── Information provided ──

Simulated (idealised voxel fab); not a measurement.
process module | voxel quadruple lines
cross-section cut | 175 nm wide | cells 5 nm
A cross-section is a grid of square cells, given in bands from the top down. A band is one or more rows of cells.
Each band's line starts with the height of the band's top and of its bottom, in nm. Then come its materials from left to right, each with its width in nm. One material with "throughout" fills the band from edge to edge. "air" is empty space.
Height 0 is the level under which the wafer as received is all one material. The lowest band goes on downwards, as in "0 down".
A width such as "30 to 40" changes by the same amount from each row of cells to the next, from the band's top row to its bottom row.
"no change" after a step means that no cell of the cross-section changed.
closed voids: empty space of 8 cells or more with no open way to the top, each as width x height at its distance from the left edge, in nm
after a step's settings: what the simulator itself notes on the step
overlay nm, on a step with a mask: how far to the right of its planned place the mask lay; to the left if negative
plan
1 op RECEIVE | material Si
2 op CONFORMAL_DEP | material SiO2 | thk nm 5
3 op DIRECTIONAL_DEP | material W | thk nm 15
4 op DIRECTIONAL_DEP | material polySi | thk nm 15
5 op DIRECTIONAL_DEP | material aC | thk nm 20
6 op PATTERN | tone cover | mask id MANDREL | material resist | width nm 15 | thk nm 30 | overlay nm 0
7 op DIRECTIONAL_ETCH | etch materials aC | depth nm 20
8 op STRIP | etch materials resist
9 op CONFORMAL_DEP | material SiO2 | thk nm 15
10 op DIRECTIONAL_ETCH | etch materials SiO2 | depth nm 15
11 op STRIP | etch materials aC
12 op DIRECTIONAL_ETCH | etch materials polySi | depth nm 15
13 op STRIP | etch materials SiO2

───

In this exercise, copy only the lines from the opening line of the material through the line where "A cross-section is" appears.

Simulated (idealised voxel fab); not a measurement.
process module | voxel quadruple lines
cross-section cut | 175 nm wide | cells 5 nm
A cross-section is a grid of square cells, given in bands from the top down. A band is one or more rows of cells.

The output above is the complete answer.